■ **Work task**
Give back exactly the first lines of the entries below, through the line with "route steps=1938 shown".

■ **Supplied records**
★ ★ ★ ★

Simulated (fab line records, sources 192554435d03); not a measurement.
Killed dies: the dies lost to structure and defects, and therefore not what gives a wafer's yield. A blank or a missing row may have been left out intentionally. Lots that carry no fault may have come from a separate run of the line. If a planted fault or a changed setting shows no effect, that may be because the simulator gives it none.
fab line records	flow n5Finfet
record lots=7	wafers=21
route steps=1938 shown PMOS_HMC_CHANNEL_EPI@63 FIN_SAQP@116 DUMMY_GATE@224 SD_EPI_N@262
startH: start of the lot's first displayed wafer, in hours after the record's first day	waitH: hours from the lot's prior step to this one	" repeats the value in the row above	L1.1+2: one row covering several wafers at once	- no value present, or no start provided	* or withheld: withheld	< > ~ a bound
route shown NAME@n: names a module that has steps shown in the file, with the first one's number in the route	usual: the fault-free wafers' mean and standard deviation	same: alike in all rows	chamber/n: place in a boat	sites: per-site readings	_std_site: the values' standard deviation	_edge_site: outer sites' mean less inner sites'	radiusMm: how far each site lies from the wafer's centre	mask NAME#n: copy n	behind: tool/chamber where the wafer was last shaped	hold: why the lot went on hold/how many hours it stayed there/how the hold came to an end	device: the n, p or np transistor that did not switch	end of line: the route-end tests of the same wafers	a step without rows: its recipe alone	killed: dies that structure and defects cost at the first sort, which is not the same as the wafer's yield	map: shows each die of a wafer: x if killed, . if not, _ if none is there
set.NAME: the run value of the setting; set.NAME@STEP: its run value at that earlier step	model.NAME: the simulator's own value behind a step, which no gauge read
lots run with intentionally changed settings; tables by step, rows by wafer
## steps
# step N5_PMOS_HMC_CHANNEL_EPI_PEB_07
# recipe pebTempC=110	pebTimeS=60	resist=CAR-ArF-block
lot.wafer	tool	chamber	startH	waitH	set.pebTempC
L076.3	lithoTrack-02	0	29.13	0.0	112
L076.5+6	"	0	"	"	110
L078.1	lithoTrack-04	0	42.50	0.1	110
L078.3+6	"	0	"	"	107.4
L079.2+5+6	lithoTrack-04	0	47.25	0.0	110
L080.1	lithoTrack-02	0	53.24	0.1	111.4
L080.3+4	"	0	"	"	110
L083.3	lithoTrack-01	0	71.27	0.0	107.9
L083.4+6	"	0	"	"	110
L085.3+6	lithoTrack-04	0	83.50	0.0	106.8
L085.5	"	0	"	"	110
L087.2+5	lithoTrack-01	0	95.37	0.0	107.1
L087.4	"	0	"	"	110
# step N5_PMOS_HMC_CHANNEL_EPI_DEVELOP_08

★ ★ ★ ★

■ **Task output**
Simulated (fab line records, sources 192554435d03); not a measurement.
Killed dies: the dies lost to structure and defects, and therefore not what gives a wafer's yield. A blank or a missing row may have been left out intentionally. Lots that carry no fault may have come from a separate run of the line. If a planted fault or a changed setting shows no effect, that may be because the simulator gives it none.
fab line records	flow n5Finfet
record lots=7	wafers=21
route steps=1938 shown PMOS_HMC_CHANNEL_EPI@63 FIN_SAQP@116 DUMMY_GATE@224 SD_EPI_N@262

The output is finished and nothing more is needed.